● **ENTRIES SUPPLIED**:
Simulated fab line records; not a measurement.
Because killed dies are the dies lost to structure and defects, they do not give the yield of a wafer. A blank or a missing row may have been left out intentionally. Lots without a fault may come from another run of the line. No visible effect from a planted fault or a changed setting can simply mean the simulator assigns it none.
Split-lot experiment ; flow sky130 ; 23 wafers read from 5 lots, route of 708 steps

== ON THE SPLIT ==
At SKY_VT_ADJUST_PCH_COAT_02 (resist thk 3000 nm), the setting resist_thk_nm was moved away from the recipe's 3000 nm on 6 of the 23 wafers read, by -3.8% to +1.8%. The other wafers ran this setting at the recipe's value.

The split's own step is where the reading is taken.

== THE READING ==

● **REQUIRED ACTION**: Every line of the listing needs to be written out exactly.

● **EXERCISE SOLUTION**:
Simulated fab line records; not a measurement.
Because killed dies are the dies lost to structure and defects, they do not give the yield of a wafer. A blank or a missing row may have been left out intentionally. Lots without a fault may come from another run of the line. No visible effect from a planted fault or a changed setting can simply mean the simulator assigns it none.
Split-lot experiment ; flow sky130 ; 23 wafers read from 5 lots, route of 708 steps

== ON THE SPLIT ==
At SKY_VT_ADJUST_PCH_COAT_02 (resist thk 3000 nm), the setting resist_thk_nm was moved away from the recipe's 3000 nm on 6 of the 23 wafers read, by -3.8% to +1.8%. The other wafers ran this setting at the recipe's value.

The split's own step is where the reading is taken.

== THE READING ==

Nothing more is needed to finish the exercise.